Top of Data for review

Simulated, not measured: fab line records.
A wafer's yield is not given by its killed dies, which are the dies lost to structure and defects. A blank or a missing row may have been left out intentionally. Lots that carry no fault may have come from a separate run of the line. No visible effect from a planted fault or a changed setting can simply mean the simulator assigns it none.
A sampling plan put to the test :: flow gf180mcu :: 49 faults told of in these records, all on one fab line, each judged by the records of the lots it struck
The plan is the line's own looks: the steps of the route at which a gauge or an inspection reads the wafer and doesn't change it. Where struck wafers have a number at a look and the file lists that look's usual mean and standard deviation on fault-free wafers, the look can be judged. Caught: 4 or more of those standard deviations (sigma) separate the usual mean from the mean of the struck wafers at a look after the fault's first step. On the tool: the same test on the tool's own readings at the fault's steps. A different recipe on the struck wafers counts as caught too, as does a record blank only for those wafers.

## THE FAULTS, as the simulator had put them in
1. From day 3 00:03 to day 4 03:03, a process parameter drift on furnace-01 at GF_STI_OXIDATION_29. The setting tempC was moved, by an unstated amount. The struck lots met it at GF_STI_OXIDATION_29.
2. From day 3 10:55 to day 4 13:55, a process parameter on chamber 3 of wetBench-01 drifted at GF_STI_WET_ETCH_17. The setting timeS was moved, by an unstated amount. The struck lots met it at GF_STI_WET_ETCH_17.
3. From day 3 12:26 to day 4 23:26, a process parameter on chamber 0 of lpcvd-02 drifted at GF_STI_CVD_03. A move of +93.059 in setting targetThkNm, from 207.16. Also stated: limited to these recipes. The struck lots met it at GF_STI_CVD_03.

Bottom of Data for review

Each line of the listing is to be reproduced verbatim.

# Response area:
Simulated, not measured: fab line records.
A wafer's yield is not given by its killed dies, which are the dies lost to structure and defects. A blank or a missing row may have been left out intentionally. Lots that carry no fault may have come from a separate run of the line. No visible effect from a planted fault or a changed setting can simply mean the simulator assigns it none.
A sampling plan put to the test :: flow gf180mcu :: 49 faults told of in these records, all on one fab line, each judged by the records of the lots it struck
The plan is the line's own looks: the steps of the route at which a gauge or an inspection reads the wafer and doesn't change it. Where struck wafers have a number at a look and the file lists that look's usual mean and standard deviation on fault-free wafers, the look can be judged. Caught: 4 or more of those standard deviations (sigma) separate the usual mean from the mean of the struck wafers at a look after the fault's first step. On the tool: the same test on the tool's own readings at the fault's steps. A different recipe on the struck wafers counts as caught too, as does a record blank only for those wafers.

## THE FAULTS, as the simulator had put them in
1. From day 3 00:03 to day 4 03:03, a process parameter drift on furnace-01 at GF_STI_OXIDATION_29. The setting tempC was moved, by an unstated amount. The struck lots met it at GF_STI_OXIDATION_29.
2. From day 3 10:55 to day 4 13:55, a process parameter on chamber 3 of wetBench-01 drifted at GF_STI_WET_ETCH_17. The setting timeS was moved, by an unstated amount. The struck lots met it at GF_STI_WET_ETCH_17.
3. From day 3 12:26 to day 4 23:26, a process parameter on chamber 0 of lpcvd-02 drifted at GF_STI_CVD_03. A move of +93.059 in setting targetThkNm, from 207.16. Also stated: limited to these recipes. The struck lots met it at GF_STI_CVD_03.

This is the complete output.